--- Data Enclosed Below ---

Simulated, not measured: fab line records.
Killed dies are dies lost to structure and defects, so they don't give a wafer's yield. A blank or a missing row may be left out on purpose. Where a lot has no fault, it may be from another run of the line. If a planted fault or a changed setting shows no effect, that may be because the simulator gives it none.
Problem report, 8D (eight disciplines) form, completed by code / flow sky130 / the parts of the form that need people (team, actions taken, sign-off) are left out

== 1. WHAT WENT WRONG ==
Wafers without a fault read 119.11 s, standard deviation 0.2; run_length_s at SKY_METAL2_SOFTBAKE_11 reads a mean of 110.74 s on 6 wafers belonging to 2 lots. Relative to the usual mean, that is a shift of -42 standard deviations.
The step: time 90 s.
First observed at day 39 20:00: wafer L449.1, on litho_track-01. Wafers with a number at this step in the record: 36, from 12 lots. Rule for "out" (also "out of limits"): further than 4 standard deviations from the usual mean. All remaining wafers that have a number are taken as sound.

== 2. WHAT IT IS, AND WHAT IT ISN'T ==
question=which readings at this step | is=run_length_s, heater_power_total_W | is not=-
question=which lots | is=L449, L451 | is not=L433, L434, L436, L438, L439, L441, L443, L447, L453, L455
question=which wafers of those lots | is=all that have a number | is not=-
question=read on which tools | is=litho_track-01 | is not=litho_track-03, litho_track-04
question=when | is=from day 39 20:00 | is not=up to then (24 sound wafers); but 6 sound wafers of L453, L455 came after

--- End of Enclosed Data ---

--- Required action ---
From the records above, reproduce exactly the lines from the one with "Wafers without a" to the one with "question=read on which", both included, and no others.

--- Worked solution ---
Wafers without a fault read 119.11 s, standard deviation 0.2; run_length_s at SKY_METAL2_SOFTBAKE_11 reads a mean of 110.74 s on 6 wafers belonging to 2 lots. Relative to the usual mean, that is a shift of -42 standard deviations.
The step: time 90 s.
First observed at day 39 20:00: wafer L449.1, on litho_track-01. Wafers with a number at this step in the record: 36, from 12 lots. Rule for "out" (also "out of limits"): further than 4 standard deviations from the usual mean. All remaining wafers that have a number are taken as sound.

== 2. WHAT IT IS, AND WHAT IT ISN'T ==
question=which readings at this step | is=run_length_s, heater_power_total_W | is not=-
question=which lots | is=L449, L451 | is not=L433, L434, L436, L438, L439, L441, L443, L447, L453, L455
question=which wafers of those lots | is=all that have a number | is not=-
question=read on which tools | is=litho_track-01 | is not=litho_track-03, litho_track-04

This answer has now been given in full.